**ACTION ITEM**:
Some of the lines below need repeating. Reproduce exactly those between the lines holding "step 1, OXIDATION" and "step 11, ETCH", inclusive.

**EXTRACTED MATERIAL**:
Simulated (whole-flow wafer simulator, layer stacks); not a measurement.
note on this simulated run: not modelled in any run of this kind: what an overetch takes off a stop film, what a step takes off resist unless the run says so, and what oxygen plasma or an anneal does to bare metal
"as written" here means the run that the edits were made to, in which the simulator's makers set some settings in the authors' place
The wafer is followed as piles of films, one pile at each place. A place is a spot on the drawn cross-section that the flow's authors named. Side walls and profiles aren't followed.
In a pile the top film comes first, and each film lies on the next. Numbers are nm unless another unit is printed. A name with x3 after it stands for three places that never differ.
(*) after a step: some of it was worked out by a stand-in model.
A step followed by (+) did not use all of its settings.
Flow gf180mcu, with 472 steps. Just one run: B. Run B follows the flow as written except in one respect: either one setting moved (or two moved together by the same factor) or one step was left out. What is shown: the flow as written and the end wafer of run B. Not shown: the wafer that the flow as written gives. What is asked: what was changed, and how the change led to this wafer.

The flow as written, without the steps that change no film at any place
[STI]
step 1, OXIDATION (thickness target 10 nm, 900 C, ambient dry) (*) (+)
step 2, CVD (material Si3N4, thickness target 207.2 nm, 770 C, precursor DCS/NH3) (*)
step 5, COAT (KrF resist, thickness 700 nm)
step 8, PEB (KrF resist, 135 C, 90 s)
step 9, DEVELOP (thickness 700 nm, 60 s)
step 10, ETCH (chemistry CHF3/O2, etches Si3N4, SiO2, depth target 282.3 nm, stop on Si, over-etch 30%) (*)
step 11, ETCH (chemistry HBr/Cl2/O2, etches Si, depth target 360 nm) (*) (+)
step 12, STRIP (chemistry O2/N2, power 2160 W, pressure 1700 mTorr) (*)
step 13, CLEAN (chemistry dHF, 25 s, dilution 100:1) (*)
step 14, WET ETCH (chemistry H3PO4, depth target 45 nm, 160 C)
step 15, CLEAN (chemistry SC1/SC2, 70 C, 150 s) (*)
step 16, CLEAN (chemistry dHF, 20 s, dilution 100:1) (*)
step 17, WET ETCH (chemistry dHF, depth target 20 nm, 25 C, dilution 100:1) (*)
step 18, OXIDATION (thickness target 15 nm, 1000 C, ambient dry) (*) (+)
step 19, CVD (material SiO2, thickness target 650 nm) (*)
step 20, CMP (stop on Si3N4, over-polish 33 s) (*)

**ANSWER SECTION**:
step 1, OXIDATION (thickness target 10 nm, 900 C, ambient dry) (*) (+)
step 2, CVD (material Si3N4, thickness target 207.2 nm, 770 C, precursor DCS/NH3) (*)
step 5, COAT (KrF resist, thickness 700 nm)
step 8, PEB (KrF resist, 135 C, 90 s)
step 9, DEVELOP (thickness 700 nm, 60 s)
step 10, ETCH (chemistry CHF3/O2, etches Si3N4, SiO2, depth target 282.3 nm, stop on Si, over-etch 30%) (*)
step 11, ETCH (chemistry HBr/Cl2/O2, etches Si, depth target 360 nm) (*) (+)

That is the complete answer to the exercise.